*** ENTRIES PROVIDED Section Begins ***

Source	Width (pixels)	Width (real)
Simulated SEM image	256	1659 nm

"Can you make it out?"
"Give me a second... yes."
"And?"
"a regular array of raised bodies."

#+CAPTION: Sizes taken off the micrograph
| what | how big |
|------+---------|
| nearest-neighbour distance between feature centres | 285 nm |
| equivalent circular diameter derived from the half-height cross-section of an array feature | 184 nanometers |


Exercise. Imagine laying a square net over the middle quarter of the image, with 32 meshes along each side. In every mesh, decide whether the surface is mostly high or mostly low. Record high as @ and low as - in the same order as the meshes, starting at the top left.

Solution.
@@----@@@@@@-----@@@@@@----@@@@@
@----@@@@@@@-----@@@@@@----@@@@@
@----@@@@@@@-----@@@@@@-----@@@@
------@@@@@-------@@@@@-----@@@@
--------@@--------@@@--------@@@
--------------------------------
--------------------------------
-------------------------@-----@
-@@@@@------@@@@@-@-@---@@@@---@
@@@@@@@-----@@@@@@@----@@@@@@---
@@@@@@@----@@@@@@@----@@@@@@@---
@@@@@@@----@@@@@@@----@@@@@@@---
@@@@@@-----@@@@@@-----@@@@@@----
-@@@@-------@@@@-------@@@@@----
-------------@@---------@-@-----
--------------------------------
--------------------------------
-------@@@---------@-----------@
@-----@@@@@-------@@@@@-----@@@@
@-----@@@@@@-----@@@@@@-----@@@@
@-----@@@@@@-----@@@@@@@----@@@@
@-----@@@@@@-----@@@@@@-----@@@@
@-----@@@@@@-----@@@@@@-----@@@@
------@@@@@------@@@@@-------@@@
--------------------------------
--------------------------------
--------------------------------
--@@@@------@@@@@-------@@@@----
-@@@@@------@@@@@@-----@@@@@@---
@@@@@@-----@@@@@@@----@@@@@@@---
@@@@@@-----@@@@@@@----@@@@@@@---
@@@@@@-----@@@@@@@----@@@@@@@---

*** ENTRIES PROVIDED Section Ends ***

◆ **WORK ITEM**: Each line from the top of the records through the one with "184 nanometers |" should be returned exactly. Leave out everything else.

◆ **WRITTEN RESPONSE**:
Source	Width (pixels)	Width (real)
Simulated SEM image	256	1659 nm

"Can you make it out?"
"Give me a second... yes."
"And?"
"a regular array of raised bodies."

#+CAPTION: Sizes taken off the micrograph
| what | how big |
|------+---------|
| nearest-neighbour distance between feature centres | 285 nm |
| equivalent circular diameter derived from the half-height cross-section of an array feature | 184 nanometers |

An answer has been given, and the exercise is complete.